Your task is to repeat the entries exactly from their first line through the line with "S4: time in the liquid; s", and to stop there.

# # # # # # #
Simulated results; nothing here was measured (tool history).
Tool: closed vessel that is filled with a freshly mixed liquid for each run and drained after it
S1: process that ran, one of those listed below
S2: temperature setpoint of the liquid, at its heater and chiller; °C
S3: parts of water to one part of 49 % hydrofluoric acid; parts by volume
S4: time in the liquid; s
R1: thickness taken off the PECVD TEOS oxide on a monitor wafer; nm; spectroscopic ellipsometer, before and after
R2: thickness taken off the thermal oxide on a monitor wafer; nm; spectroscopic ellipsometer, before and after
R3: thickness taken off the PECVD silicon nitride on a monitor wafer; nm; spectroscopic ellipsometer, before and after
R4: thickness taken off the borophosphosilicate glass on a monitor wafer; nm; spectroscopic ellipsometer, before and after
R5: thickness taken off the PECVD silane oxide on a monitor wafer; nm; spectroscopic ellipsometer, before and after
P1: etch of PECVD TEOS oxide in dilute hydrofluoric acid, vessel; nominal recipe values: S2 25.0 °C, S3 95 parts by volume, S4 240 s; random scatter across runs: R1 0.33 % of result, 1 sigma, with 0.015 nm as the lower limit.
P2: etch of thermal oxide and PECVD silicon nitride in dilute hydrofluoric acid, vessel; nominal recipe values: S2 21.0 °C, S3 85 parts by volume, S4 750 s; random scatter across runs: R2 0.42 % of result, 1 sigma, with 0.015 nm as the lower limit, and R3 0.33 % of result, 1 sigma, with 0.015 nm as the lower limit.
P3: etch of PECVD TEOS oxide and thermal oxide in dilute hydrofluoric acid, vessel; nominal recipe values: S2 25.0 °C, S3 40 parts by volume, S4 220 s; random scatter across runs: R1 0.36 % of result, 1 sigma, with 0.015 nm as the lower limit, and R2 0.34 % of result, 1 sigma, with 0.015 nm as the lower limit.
# # # # # # #

Exercise result -
Simulated results; nothing here was measured (tool history).
Tool: closed vessel that is filled with a freshly mixed liquid for each run and drained after it
S1: process that ran, one of those listed below
S2: temperature setpoint of the liquid, at its heater and chiller; °C
S3: parts of water to one part of 49 % hydrofluoric acid; parts by volume
S4: time in the liquid; s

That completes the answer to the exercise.